______________________________

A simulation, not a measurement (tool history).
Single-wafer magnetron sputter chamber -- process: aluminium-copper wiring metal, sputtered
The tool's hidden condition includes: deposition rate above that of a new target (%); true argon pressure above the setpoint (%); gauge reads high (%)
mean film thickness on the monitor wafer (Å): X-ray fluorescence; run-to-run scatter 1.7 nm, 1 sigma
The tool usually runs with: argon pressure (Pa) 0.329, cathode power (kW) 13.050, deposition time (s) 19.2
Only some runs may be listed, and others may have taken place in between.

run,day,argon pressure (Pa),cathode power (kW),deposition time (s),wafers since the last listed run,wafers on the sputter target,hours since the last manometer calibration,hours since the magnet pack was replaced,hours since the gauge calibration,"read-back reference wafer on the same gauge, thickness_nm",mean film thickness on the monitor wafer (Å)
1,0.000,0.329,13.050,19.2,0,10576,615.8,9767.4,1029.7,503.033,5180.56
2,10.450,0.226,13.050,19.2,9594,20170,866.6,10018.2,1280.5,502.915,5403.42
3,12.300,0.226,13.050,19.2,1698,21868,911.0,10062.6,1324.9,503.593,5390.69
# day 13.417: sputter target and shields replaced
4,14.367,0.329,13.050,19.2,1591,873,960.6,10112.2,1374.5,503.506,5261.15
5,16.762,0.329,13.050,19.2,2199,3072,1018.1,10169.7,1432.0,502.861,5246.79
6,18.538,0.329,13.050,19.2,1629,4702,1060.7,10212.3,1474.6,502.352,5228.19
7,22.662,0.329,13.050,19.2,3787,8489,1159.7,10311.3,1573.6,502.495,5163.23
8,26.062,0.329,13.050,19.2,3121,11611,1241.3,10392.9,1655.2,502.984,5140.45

______________________________

**Assigned task:**
Repeat the material above in full, keeping every word.

**Written solution:**
A simulation, not a measurement (tool history).
Single-wafer magnetron sputter chamber -- process: aluminium-copper wiring metal, sputtered
The tool's hidden condition includes: deposition rate above that of a new target (%); true argon pressure above the setpoint (%); gauge reads high (%)
mean film thickness on the monitor wafer (Å): X-ray fluorescence; run-to-run scatter 1.7 nm, 1 sigma
The tool usually runs with: argon pressure (Pa) 0.329, cathode power (kW) 13.050, deposition time (s) 19.2
Only some runs may be listed, and others may have taken place in between.

run,day,argon pressure (Pa),cathode power (kW),deposition time (s),wafers since the last listed run,wafers on the sputter target,hours since the last manometer calibration,hours since the magnet pack was replaced,hours since the gauge calibration,"read-back reference wafer on the same gauge, thickness_nm",mean film thickness on the monitor wafer (Å)
1,0.000,0.329,13.050,19.2,0,10576,615.8,9767.4,1029.7,503.033,5180.56
2,10.450,0.226,13.050,19.2,9594,20170,866.6,10018.2,1280.5,502.915,5403.42
3,12.300,0.226,13.050,19.2,1698,21868,911.0,10062.6,1324.9,503.593,5390.69
# day 13.417: sputter target and shields replaced
4,14.367,0.329,13.050,19.2,1591,873,960.6,10112.2,1374.5,503.506,5261.15
5,16.762,0.329,13.050,19.2,2199,3072,1018.1,10169.7,1432.0,502.861,5246.79
6,18.538,0.329,13.050,19.2,1629,4702,1060.7,10212.3,1474.6,502.352,5228.19
7,22.662,0.329,13.050,19.2,3787,8489,1159.7,10311.3,1573.6,502.495,5163.23
8,26.062,0.329,13.050,19.2,3121,11611,1241.3,10392.9,1655.2,502.984,5140.45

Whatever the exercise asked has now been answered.